**Activity:** Will you give the material below again, every line exactly as it is?

**** Record set ****

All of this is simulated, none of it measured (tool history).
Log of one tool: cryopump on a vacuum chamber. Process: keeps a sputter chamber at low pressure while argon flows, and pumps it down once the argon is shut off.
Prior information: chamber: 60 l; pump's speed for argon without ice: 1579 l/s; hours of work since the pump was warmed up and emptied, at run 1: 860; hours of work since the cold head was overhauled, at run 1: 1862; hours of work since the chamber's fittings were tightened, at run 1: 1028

****

**Exercise output:**
All of this is simulated, none of it measured (tool history).
Log of one tool: cryopump on a vacuum chamber. Process: keeps a sputter chamber at low pressure while argon flows, and pumps it down once the argon is shut off.
Prior information: chamber: 60 l; pump's speed for argon without ice: 1579 l/s; hours of work since the pump was warmed up and emptied, at run 1: 860; hours of work since the cold head was overhauled, at run 1: 1862; hours of work since the chamber's fittings were tightened, at run 1: 1028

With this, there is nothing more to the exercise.